Below are some records; retype all of them exactly.

> _Data for review_
Segment Open

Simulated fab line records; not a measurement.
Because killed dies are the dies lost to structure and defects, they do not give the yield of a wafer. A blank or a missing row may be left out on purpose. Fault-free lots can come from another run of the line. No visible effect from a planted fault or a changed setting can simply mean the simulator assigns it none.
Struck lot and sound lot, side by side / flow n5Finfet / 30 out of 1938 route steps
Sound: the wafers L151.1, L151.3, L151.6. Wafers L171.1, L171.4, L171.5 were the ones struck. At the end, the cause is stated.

Segment Closed

> _Reply_
Simulated fab line records; not a measurement.
Because killed dies are the dies lost to structure and defects, they do not give the yield of a wafer. A blank or a missing row may be left out on purpose. Fault-free lots can come from another run of the line. No visible effect from a planted fault or a changed setting can simply mean the simulator assigns it none.
Struck lot and sound lot, side by side / flow n5Finfet / 30 out of 1938 route steps
Sound: the wafers L151.1, L151.3, L151.6. Wafers L171.1, L171.4, L171.5 were the ones struck. At the end, the cause is stated.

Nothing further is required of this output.